■ Brief ■
Copy exactly the stretch of data below from the line with "XXXXXX----XXXX-----XXXX-----XXXX" through the line with "-XXXXX---XXXXX-----XXXX-----XXXX", including both of those lines.

■ Dataset extract ■
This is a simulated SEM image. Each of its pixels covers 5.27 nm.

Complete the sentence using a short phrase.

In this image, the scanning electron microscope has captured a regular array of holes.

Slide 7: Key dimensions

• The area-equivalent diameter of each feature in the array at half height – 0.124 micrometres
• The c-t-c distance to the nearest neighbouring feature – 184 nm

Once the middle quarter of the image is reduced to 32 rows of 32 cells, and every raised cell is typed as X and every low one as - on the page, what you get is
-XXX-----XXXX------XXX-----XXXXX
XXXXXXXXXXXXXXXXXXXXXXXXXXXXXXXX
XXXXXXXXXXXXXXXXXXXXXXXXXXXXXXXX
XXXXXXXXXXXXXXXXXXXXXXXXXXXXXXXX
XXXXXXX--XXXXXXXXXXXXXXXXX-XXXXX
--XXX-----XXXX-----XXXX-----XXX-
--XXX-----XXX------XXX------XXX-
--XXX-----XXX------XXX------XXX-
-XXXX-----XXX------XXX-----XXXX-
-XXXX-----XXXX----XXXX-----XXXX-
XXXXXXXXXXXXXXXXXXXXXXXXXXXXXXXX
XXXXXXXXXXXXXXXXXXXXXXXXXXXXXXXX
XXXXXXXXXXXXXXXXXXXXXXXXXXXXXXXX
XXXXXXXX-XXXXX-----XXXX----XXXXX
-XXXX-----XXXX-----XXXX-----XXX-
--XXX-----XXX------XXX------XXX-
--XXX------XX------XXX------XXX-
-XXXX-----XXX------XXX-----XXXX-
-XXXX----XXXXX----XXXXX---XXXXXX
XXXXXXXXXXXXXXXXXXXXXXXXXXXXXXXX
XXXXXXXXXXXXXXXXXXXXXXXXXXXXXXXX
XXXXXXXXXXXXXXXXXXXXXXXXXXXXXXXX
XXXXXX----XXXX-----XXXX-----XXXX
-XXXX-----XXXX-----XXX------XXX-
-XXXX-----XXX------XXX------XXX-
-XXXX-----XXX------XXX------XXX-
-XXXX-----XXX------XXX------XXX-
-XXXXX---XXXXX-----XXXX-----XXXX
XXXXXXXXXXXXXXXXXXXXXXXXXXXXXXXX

■ Written reply ■
XXXXXX----XXXX-----XXXX-----XXXX
-XXXX-----XXXX-----XXX------XXX-
-XXXX-----XXX------XXX------XXX-
-XXXX-----XXX------XXX------XXX-
-XXXX-----XXX------XXX------XXX-
-XXXXX---XXXXX-----XXXX-----XXXX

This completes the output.